Requirement - Instruction for the entries that follow: retype exactly the lines from the line with "Aiming for: borosilicate_glass_etched_nm" to the line with "run 5 hour=25.9", both included, and omit all others.

════════════════

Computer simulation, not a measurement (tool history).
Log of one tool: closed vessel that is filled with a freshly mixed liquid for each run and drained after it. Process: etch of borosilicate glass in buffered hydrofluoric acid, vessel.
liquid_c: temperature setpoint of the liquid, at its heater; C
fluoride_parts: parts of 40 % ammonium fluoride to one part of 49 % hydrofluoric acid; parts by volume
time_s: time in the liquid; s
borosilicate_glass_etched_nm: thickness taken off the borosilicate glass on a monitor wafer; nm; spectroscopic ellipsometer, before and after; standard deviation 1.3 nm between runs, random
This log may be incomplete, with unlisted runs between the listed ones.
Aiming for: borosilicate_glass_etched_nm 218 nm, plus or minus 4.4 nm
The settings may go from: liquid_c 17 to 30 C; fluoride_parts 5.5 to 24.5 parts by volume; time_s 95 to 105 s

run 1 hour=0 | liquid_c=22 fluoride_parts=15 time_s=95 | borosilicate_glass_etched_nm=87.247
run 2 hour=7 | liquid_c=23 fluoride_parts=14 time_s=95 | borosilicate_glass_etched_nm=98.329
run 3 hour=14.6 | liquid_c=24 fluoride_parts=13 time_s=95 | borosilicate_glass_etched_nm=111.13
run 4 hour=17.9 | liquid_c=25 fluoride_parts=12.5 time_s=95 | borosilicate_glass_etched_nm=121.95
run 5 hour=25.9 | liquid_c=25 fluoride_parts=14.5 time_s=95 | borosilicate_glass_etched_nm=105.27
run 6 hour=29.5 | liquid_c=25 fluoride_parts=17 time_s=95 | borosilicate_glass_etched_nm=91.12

════════════════

Exercise solution -
Aiming for: borosilicate_glass_etched_nm 218 nm, plus or minus 4.4 nm
The settings may go from: liquid_c 17 to 30 C; fluoride_parts 5.5 to 24.5 parts by volume; time_s 95 to 105 s

run 1 hour=0 | liquid_c=22 fluoride_parts=15 time_s=95 | borosilicate_glass_etched_nm=87.247
run 2 hour=7 | liquid_c=23 fluoride_parts=14 time_s=95 | borosilicate_glass_etched_nm=98.329
run 3 hour=14.6 | liquid_c=24 fluoride_parts=13 time_s=95 | borosilicate_glass_etched_nm=111.13
run 4 hour=17.9 | liquid_c=25 fluoride_parts=12.5 time_s=95 | borosilicate_glass_etched_nm=121.95
run 5 hour=25.9 | liquid_c=25 fluoride_parts=14.5 time_s=95 | borosilicate_glass_etched_nm=105.27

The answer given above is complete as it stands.